* _ASSIGNED TASK_: Could you write the entries out again, exactly as they are?

* _THE DATA_:
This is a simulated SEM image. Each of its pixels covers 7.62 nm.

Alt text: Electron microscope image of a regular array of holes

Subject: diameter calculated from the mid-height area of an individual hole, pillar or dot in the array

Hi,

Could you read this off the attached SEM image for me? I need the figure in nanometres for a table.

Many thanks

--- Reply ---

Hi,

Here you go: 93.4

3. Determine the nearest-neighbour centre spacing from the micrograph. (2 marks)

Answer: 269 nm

* _RESPONSE AREA_:
This is a simulated SEM image. Each of its pixels covers 7.62 nm.

Alt text: Electron microscope image of a regular array of holes

Subject: diameter calculated from the mid-height area of an individual hole, pillar or dot in the array

Hi,

Could you read this off the attached SEM image for me? I need the figure in nanometres for a table.

Many thanks

--- Reply ---

Hi,

Here you go: 93.4

3. Determine the nearest-neighbour centre spacing from the micrograph. (2 marks)

Answer: 269 nm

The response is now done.